● Dataset records
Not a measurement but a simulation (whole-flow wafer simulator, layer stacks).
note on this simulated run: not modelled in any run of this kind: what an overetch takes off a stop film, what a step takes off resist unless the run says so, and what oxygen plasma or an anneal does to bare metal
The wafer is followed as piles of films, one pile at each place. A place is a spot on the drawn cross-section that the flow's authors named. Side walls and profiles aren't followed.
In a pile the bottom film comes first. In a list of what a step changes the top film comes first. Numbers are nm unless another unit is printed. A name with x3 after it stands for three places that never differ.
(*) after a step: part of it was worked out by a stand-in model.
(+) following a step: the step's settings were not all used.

● Requirement
Copy out the whole listing above, leaving each line exactly as it stands.

● Task output
Not a measurement but a simulation (whole-flow wafer simulator, layer stacks).
note on this simulated run: not modelled in any run of this kind: what an overetch takes off a stop film, what a step takes off resist unless the run says so, and what oxygen plasma or an anneal does to bare metal
The wafer is followed as piles of films, one pile at each place. A place is a spot on the drawn cross-section that the flow's authors named. Side walls and profiles aren't followed.
In a pile the bottom film comes first. In a list of what a step changes the top film comes first. Numbers are nm unless another unit is printed. A name with x3 after it stands for three places that never differ.
(*) after a step: part of it was worked out by a stand-in model.
(+) following a step: the step's settings were not all used.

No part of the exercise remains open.